*****

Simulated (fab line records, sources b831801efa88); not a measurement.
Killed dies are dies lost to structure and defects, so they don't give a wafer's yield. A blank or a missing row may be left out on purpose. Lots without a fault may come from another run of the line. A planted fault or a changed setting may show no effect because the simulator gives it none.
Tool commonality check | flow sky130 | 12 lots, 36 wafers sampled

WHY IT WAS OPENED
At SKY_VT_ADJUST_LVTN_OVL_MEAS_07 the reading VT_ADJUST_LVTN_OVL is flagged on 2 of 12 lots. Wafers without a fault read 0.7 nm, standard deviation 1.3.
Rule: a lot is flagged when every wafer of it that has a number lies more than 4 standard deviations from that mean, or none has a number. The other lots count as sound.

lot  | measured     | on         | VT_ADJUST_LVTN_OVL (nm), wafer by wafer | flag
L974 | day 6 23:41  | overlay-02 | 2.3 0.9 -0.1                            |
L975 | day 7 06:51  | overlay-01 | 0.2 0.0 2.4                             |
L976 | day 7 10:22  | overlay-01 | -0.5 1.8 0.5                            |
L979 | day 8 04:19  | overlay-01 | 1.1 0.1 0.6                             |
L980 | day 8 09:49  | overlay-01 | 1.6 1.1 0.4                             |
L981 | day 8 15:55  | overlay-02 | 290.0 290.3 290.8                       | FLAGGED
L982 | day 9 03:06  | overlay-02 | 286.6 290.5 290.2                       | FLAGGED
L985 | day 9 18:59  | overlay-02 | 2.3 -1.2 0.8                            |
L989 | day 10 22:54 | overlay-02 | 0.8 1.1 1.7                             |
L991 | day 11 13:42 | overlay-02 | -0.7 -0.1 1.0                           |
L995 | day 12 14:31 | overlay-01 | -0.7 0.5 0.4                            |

*****

**Work item:** So that nothing differs from the original, transcribe all of the records above.

**Your solution:**
Simulated (fab line records, sources b831801efa88); not a measurement.
Killed dies are dies lost to structure and defects, so they don't give a wafer's yield. A blank or a missing row may be left out on purpose. Lots without a fault may come from another run of the line. A planted fault or a changed setting may show no effect because the simulator gives it none.
Tool commonality check | flow sky130 | 12 lots, 36 wafers sampled

WHY IT WAS OPENED
At SKY_VT_ADJUST_LVTN_OVL_MEAS_07 the reading VT_ADJUST_LVTN_OVL is flagged on 2 of 12 lots. Wafers without a fault read 0.7 nm, standard deviation 1.3.
Rule: a lot is flagged when every wafer of it that has a number lies more than 4 standard deviations from that mean, or none has a number. The other lots count as sound.

lot  | measured     | on         | VT_ADJUST_LVTN_OVL (nm), wafer by wafer | flag
L974 | day 6 23:41  | overlay-02 | 2.3 0.9 -0.1                            |
L975 | day 7 06:51  | overlay-01 | 0.2 0.0 2.4                             |
L976 | day 7 10:22  | overlay-01 | -0.5 1.8 0.5                            |
L979 | day 8 04:19  | overlay-01 | 1.1 0.1 0.6                             |
L980 | day 8 09:49  | overlay-01 | 1.6 1.1 0.4                             |
L981 | day 8 15:55  | overlay-02 | 290.0 290.3 290.8                       | FLAGGED
L982 | day 9 03:06  | overlay-02 | 286.6 290.5 290.2                       | FLAGGED
L985 | day 9 18:59  | overlay-02 | 2.3 -1.2 0.8                            |
L989 | day 10 22:54 | overlay-02 | 0.8 1.1 1.7                             |
L991 | day 11 13:42 | overlay-02 | -0.7 -0.1 1.0                           |
L995 | day 12 14:31 | overlay-01 | -0.7 0.5 0.4                            |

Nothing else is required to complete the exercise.